=== Begin Enclosure ===

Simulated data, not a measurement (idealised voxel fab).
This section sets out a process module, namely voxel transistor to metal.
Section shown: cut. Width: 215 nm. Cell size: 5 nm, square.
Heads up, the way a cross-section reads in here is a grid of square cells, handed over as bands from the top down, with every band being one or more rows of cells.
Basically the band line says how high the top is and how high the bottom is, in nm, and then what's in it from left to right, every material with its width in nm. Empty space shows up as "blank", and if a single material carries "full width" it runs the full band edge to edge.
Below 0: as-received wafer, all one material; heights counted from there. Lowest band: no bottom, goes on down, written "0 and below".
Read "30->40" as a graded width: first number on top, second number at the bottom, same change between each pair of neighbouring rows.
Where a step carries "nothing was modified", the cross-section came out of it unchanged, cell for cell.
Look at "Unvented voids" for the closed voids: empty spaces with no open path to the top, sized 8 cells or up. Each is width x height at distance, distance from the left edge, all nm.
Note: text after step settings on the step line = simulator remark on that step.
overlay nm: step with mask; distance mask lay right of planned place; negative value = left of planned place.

=== End Enclosure ===

### Requirement
Every line of the data above should be reproduced word for word.

### Response area
Simulated data, not a measurement (idealised voxel fab).
This section sets out a process module, namely voxel transistor to metal.
Section shown: cut. Width: 215 nm. Cell size: 5 nm, square.
Heads up, the way a cross-section reads in here is a grid of square cells, handed over as bands from the top down, with every band being one or more rows of cells.
Basically the band line says how high the top is and how high the bottom is, in nm, and then what's in it from left to right, every material with its width in nm. Empty space shows up as "blank", and if a single material carries "full width" it runs the full band edge to edge.
Below 0: as-received wafer, all one material; heights counted from there. Lowest band: no bottom, goes on down, written "0 and below".
Read "30->40" as a graded width: first number on top, second number at the bottom, same change between each pair of neighbouring rows.
Where a step carries "nothing was modified", the cross-section came out of it unchanged, cell for cell.
Look at "Unvented voids" for the closed voids: empty spaces with no open path to the top, sized 8 cells or up. Each is width x height at distance, distance from the left edge, all nm.
Note: text after step settings on the step line = simulator remark on that step.
overlay nm: step with mask; distance mask lay right of planned place; negative value = left of planned place.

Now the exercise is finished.